* INFORMATION GIVEN:
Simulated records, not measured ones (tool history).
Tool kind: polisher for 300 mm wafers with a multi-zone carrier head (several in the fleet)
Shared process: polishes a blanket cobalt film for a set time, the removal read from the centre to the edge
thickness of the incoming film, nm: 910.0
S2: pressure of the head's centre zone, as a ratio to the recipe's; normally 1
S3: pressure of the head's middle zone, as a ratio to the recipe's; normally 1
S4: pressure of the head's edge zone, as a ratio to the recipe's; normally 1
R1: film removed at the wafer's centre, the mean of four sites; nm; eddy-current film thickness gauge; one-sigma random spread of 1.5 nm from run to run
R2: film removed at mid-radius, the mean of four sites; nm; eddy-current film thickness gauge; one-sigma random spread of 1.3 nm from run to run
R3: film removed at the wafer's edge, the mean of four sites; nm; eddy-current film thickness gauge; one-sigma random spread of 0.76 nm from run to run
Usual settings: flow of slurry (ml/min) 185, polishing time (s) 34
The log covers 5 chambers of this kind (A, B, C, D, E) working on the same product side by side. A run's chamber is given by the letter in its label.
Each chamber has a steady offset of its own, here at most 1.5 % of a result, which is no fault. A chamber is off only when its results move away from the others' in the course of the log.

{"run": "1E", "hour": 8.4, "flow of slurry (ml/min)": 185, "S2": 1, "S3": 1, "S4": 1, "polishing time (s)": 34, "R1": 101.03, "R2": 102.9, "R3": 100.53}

* WORK ORDER: Would you set down every record again, exactly as it appears above?

* RESPONSE BOX:
Simulated records, not measured ones (tool history).
Tool kind: polisher for 300 mm wafers with a multi-zone carrier head (several in the fleet)
Shared process: polishes a blanket cobalt film for a set time, the removal read from the centre to the edge
thickness of the incoming film, nm: 910.0
S2: pressure of the head's centre zone, as a ratio to the recipe's; normally 1
S3: pressure of the head's middle zone, as a ratio to the recipe's; normally 1
S4: pressure of the head's edge zone, as a ratio to the recipe's; normally 1
R1: film removed at the wafer's centre, the mean of four sites; nm; eddy-current film thickness gauge; one-sigma random spread of 1.5 nm from run to run
R2: film removed at mid-radius, the mean of four sites; nm; eddy-current film thickness gauge; one-sigma random spread of 1.3 nm from run to run
R3: film removed at the wafer's edge, the mean of four sites; nm; eddy-current film thickness gauge; one-sigma random spread of 0.76 nm from run to run
Usual settings: flow of slurry (ml/min) 185, polishing time (s) 34
The log covers 5 chambers of this kind (A, B, C, D, E) working on the same product side by side. A run's chamber is given by the letter in its label.
Each chamber has a steady offset of its own, here at most 1.5 % of a result, which is no fault. A chamber is off only when its results move away from the others' in the course of the log.

{"run": "1E", "hour": 8.4, "flow of slurry (ml/min)": 185, "S2": 1, "S3": 1, "S4": 1, "polishing time (s)": 34, "R1": 101.03, "R2": 102.9, "R3": 100.53}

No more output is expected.